Work order:
In the material below, the required lines run from the one containing "fab line records | flow gf180mcu" through the one containing "route steps=602 shown". Copy those lines exactly, ends included, and nothing else.

Data to examine:
Start of Block

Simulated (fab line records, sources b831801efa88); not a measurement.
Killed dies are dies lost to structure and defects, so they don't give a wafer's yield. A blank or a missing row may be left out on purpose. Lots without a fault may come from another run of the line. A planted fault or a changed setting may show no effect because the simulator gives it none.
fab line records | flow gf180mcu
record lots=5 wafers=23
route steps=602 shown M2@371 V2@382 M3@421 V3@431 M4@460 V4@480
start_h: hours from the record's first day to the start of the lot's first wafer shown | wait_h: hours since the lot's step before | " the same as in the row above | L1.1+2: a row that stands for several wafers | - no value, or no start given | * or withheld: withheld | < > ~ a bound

End of Block

Exercise solution:
fab line records | flow gf180mcu
record lots=5 wafers=23
route steps=602 shown M2@371 V2@382 M3@421 V3@431 M4@460 V4@480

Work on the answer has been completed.